→ **Assignment**:
All of the entries below are to be copied word for word.

####################
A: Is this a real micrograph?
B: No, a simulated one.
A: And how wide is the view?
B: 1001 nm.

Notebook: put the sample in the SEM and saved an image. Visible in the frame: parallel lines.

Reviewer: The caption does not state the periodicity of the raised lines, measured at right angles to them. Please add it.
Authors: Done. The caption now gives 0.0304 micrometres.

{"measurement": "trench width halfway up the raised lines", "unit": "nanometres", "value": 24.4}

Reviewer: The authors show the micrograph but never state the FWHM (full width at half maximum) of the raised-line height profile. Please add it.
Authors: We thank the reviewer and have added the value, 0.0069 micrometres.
####################

→ **Exercise result**:
A: Is this a real micrograph?
B: No, a simulated one.
A: And how wide is the view?
B: 1001 nm.

Notebook: put the sample in the SEM and saved an image. Visible in the frame: parallel lines.

Reviewer: The caption does not state the periodicity of the raised lines, measured at right angles to them. Please add it.
Authors: Done. The caption now gives 0.0304 micrometres.

{"measurement": "trench width halfway up the raised lines", "unit": "nanometres", "value": 24.4}

Reviewer: The authors show the micrograph but never state the FWHM (full width at half maximum) of the raised-line height profile. Please add it.
Authors: We thank the reviewer and have added the value, 0.0069 micrometres.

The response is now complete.